○ ○ ○ ○ ○
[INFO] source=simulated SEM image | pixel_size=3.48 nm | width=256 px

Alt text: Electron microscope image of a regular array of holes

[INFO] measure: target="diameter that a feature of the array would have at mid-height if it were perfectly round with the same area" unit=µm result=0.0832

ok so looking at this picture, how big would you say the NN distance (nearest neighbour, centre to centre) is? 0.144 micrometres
○ ○ ○ ○ ○

**WORK INSTRUCTION**
Return a word-for-word copy of the lines from the beginning of the listing to the line holding "Alt text: Electron", both kept.

**WRITTEN REPLY**
[INFO] source=simulated SEM image | pixel_size=3.48 nm | width=256 px

Alt text: Electron microscope image of a regular array of holes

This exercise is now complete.